Word for word, repeat all of the entries below.

*** Block opens ***

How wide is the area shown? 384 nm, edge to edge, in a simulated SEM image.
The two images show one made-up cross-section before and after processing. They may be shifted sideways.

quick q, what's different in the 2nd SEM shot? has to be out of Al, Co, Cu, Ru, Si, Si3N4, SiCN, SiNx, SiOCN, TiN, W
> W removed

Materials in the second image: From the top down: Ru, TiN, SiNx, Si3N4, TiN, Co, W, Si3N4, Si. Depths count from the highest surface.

*** Block closes ***

Response box -
How wide is the area shown? 384 nm, edge to edge, in a simulated SEM image.
The two images show one made-up cross-section before and after processing. They may be shifted sideways.

quick q, what's different in the 2nd SEM shot? has to be out of Al, Co, Cu, Ru, Si, Si3N4, SiCN, SiNx, SiOCN, TiN, W
> W removed

Materials in the second image: From the top down: Ru, TiN, SiNx, Si3N4, TiN, Co, W, Si3N4, Si. Depths count from the highest surface.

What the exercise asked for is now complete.